=== STORED DATA ===

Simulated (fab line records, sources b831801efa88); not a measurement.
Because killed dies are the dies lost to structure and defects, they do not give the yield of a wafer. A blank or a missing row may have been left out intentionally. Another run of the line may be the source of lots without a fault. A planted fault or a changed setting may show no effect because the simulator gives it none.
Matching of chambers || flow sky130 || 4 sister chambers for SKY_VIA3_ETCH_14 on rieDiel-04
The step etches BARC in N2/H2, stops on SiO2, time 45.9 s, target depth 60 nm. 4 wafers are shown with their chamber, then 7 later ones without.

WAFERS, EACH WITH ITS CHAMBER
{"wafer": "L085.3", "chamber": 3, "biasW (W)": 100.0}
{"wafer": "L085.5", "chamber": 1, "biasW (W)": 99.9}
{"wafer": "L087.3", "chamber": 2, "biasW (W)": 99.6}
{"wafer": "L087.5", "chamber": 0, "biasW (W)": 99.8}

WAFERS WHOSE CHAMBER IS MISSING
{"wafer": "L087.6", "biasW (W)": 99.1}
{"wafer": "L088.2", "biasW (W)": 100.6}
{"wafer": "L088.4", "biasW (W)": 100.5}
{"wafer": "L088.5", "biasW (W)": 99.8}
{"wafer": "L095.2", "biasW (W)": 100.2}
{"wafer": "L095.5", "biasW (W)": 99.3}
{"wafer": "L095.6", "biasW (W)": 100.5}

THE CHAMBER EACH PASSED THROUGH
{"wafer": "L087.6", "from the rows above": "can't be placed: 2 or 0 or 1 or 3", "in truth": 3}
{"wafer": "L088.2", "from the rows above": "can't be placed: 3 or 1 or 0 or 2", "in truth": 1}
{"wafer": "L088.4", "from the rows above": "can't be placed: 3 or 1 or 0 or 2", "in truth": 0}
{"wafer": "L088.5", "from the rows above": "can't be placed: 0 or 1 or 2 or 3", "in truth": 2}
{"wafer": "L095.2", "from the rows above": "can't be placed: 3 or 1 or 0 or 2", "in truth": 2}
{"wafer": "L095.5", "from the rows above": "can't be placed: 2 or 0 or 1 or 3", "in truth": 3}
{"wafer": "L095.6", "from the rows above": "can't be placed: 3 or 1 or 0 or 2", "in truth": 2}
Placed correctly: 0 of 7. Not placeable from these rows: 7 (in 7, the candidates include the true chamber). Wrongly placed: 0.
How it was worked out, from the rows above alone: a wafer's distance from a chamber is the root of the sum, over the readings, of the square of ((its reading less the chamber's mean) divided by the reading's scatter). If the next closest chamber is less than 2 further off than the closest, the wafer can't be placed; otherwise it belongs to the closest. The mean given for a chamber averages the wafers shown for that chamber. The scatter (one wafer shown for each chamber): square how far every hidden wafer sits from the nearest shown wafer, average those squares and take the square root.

===

EXERCISE:
An exact copy of the lines above, from the one containing "WAFERS, EACH WITH ITS CHAMBER" through the one containing "Placed correctly: 0", is the whole of the answer.

WRITTEN RESPONSE:
WAFERS, EACH WITH ITS CHAMBER
{"wafer": "L085.3", "chamber": 3, "biasW (W)": 100.0}
{"wafer": "L085.5", "chamber": 1, "biasW (W)": 99.9}
{"wafer": "L087.3", "chamber": 2, "biasW (W)": 99.6}
{"wafer": "L087.5", "chamber": 0, "biasW (W)": 99.8}

WAFERS WHOSE CHAMBER IS MISSING
{"wafer": "L087.6", "biasW (W)": 99.1}
{"wafer": "L088.2", "biasW (W)": 100.6}
{"wafer": "L088.4", "biasW (W)": 100.5}
{"wafer": "L088.5", "biasW (W)": 99.8}
{"wafer": "L095.2", "biasW (W)": 100.2}
{"wafer": "L095.5", "biasW (W)": 99.3}
{"wafer": "L095.6", "biasW (W)": 100.5}

THE CHAMBER EACH PASSED THROUGH
{"wafer": "L087.6", "from the rows above": "can't be placed: 2 or 0 or 1 or 3", "in truth": 3}
{"wafer": "L088.2", "from the rows above": "can't be placed: 3 or 1 or 0 or 2", "in truth": 1}
{"wafer": "L088.4", "from the rows above": "can't be placed: 3 or 1 or 0 or 2", "in truth": 0}
{"wafer": "L088.5", "from the rows above": "can't be placed: 0 or 1 or 2 or 3", "in truth": 2}
{"wafer": "L095.2", "from the rows above": "can't be placed: 3 or 1 or 0 or 2", "in truth": 2}
{"wafer": "L095.5", "from the rows above": "can't be placed: 2 or 0 or 1 or 3", "in truth": 3}
{"wafer": "L095.6", "from the rows above": "can't be placed: 3 or 1 or 0 or 2", "in truth": 2}
Placed correctly: 0 of 7. Not placeable from these rows: 7 (in 7, the candidates include the true chamber). Wrongly placed: 0.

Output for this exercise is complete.